Work task:
Between the line containing "run 7 hour=662" and the line containing "run 8 hour=758.5" lies a run of lines; give that run again exactly, with both of those lines, and nothing else from the entries below.

Information given:

━━━

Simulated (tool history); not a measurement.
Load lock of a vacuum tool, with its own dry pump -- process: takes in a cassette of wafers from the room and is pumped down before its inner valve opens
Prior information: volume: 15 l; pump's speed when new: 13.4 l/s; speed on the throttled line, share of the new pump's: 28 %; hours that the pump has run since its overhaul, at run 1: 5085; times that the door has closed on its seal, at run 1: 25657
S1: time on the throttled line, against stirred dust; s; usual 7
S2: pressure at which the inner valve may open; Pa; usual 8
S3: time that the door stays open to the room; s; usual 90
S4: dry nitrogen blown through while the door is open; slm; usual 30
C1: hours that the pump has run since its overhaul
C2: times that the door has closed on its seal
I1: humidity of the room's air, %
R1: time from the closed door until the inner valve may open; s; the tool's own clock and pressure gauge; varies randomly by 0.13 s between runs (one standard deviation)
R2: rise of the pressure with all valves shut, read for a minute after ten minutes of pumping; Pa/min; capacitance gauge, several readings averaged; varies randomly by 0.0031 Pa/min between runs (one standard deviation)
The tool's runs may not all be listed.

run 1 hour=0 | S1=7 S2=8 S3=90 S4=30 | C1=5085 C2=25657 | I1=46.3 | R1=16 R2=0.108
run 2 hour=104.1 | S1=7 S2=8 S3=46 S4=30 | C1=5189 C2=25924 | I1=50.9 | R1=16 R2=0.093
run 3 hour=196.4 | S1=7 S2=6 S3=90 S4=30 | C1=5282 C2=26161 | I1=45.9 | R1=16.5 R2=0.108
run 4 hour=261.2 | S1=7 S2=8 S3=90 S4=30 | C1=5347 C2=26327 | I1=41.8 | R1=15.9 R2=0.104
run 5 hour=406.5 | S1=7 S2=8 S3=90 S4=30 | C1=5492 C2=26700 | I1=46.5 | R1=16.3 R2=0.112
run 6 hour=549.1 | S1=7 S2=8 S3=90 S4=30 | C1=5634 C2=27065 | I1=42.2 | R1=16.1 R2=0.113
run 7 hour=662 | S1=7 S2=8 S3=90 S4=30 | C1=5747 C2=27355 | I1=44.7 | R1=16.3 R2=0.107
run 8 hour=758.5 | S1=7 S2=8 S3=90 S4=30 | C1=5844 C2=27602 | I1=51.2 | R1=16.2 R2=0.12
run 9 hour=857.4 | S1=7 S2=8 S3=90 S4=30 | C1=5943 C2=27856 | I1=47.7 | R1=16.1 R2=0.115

━━━

Task response:
run 7 hour=662 | S1=7 S2=8 S3=90 S4=30 | C1=5747 C2=27355 | I1=44.7 | R1=16.3 R2=0.107
run 8 hour=758.5 | S1=7 S2=8 S3=90 S4=30 | C1=5844 C2=27602 | I1=51.2 | R1=16.2 R2=0.12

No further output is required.